Each record must appear in your answer exactly as it does below.

=-=-=-=-=

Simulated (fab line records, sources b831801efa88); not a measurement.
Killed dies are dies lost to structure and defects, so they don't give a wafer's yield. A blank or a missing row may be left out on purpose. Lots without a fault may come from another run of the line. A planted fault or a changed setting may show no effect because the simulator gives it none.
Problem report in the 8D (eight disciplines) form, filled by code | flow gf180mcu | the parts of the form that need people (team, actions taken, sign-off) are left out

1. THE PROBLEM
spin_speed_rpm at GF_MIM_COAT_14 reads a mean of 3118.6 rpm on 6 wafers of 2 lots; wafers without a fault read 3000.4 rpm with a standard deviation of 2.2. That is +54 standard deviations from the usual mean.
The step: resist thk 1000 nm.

=-=-=-=-=

* Task solution:
Simulated (fab line records, sources b831801efa88); not a measurement.
Killed dies are dies lost to structure and defects, so they don't give a wafer's yield. A blank or a missing row may be left out on purpose. Lots without a fault may come from another run of the line. A planted fault or a changed setting may show no effect because the simulator gives it none.
Problem report in the 8D (eight disciplines) form, filled by code | flow gf180mcu | the parts of the form that need people (team, actions taken, sign-off) are left out

1. THE PROBLEM
spin_speed_rpm at GF_MIM_COAT_14 reads a mean of 3118.6 rpm on 6 wafers of 2 lots; wafers without a fault read 3000.4 rpm with a standard deviation of 2.2. That is +54 standard deviations from the usual mean.
The step: resist thk 1000 nm.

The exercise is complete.